** Record excerpts **
::::::::::
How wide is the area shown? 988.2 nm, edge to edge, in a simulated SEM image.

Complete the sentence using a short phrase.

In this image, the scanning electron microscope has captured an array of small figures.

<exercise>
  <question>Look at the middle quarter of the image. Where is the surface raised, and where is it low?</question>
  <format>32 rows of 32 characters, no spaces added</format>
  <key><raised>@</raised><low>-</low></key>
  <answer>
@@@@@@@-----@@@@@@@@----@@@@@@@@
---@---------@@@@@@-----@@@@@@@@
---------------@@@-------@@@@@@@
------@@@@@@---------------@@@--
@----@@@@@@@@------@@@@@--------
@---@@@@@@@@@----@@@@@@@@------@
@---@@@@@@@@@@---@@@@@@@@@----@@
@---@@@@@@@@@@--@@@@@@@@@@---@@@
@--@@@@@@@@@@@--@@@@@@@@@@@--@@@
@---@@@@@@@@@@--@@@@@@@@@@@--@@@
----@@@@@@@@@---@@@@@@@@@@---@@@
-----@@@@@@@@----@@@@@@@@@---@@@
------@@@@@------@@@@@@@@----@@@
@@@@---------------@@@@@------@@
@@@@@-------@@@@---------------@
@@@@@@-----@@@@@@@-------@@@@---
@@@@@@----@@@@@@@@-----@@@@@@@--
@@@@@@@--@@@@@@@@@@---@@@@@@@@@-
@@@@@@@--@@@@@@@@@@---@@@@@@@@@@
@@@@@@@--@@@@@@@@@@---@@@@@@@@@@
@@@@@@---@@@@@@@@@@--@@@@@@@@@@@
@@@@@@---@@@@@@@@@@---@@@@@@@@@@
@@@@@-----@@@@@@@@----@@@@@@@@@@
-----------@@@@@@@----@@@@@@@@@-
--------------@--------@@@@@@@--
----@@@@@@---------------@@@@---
::::::::::

** Work order **
Without omitting anything, output the entries exactly.

** Written solution **
How wide is the area shown? 988.2 nm, edge to edge, in a simulated SEM image.

Complete the sentence using a short phrase.

In this image, the scanning electron microscope has captured an array of small figures.

<exercise>
  <question>Look at the middle quarter of the image. Where is the surface raised, and where is it low?</question>
  <format>32 rows of 32 characters, no spaces added</format>
  <key><raised>@</raised><low>-</low></key>
  <answer>
@@@@@@@-----@@@@@@@@----@@@@@@@@
---@---------@@@@@@-----@@@@@@@@
---------------@@@-------@@@@@@@
------@@@@@@---------------@@@--
@----@@@@@@@@------@@@@@--------
@---@@@@@@@@@----@@@@@@@@------@
@---@@@@@@@@@@---@@@@@@@@@----@@
@---@@@@@@@@@@--@@@@@@@@@@---@@@
@--@@@@@@@@@@@--@@@@@@@@@@@--@@@
@---@@@@@@@@@@--@@@@@@@@@@@--@@@
----@@@@@@@@@---@@@@@@@@@@---@@@
-----@@@@@@@@----@@@@@@@@@---@@@
------@@@@@------@@@@@@@@----@@@
@@@@---------------@@@@@------@@
@@@@@-------@@@@---------------@
@@@@@@-----@@@@@@@-------@@@@---
@@@@@@----@@@@@@@@-----@@@@@@@--
@@@@@@@--@@@@@@@@@@---@@@@@@@@@-
@@@@@@@--@@@@@@@@@@---@@@@@@@@@@
@@@@@@@--@@@@@@@@@@---@@@@@@@@@@
@@@@@@---@@@@@@@@@@--@@@@@@@@@@@
@@@@@@---@@@@@@@@@@---@@@@@@@@@@
@@@@@-----@@@@@@@@----@@@@@@@@@@
-----------@@@@@@@----@@@@@@@@@-
--------------@--------@@@@@@@--
----@@@@@@---------------@@@@---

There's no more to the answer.